Provided information:
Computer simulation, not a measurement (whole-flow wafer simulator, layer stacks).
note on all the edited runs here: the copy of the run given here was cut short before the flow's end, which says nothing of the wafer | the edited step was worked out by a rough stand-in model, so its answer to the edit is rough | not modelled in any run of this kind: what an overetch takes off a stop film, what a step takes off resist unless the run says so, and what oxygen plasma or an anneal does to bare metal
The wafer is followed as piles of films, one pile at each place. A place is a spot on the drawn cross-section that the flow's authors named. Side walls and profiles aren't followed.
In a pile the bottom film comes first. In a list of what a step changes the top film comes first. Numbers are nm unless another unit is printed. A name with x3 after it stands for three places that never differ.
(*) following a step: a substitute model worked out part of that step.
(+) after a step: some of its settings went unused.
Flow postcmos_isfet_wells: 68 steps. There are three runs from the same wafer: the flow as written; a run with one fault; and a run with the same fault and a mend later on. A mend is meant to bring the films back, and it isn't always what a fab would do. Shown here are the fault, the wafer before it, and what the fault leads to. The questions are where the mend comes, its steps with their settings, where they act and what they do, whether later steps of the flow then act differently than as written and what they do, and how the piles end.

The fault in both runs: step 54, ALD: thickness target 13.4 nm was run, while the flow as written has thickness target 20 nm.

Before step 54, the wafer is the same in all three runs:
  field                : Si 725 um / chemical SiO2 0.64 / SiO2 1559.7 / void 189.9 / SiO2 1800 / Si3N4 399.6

Required action: Every word of every entry must be returned as it appears.

Answer section:
Computer simulation, not a measurement (whole-flow wafer simulator, layer stacks).
note on all the edited runs here: the copy of the run given here was cut short before the flow's end, which says nothing of the wafer | the edited step was worked out by a rough stand-in model, so its answer to the edit is rough | not modelled in any run of this kind: what an overetch takes off a stop film, what a step takes off resist unless the run says so, and what oxygen plasma or an anneal does to bare metal
The wafer is followed as piles of films, one pile at each place. A place is a spot on the drawn cross-section that the flow's authors named. Side walls and profiles aren't followed.
In a pile the bottom film comes first. In a list of what a step changes the top film comes first. Numbers are nm unless another unit is printed. A name with x3 after it stands for three places that never differ.
(*) following a step: a substitute model worked out part of that step.
(+) after a step: some of its settings went unused.
Flow postcmos_isfet_wells: 68 steps. There are three runs from the same wafer: the flow as written; a run with one fault; and a run with the same fault and a mend later on. A mend is meant to bring the films back, and it isn't always what a fab would do. Shown here are the fault, the wafer before it, and what the fault leads to. The questions are where the mend comes, its steps with their settings, where they act and what they do, whether later steps of the flow then act differently than as written and what they do, and how the piles end.

The fault in both runs: step 54, ALD: thickness target 13.4 nm was run, while the flow as written has thickness target 20 nm.

Before step 54, the wafer is the same in all three runs:
  field                : Si 725 um / chemical SiO2 0.64 / SiO2 1559.7 / void 189.9 / SiO2 1800 / Si3N4 399.6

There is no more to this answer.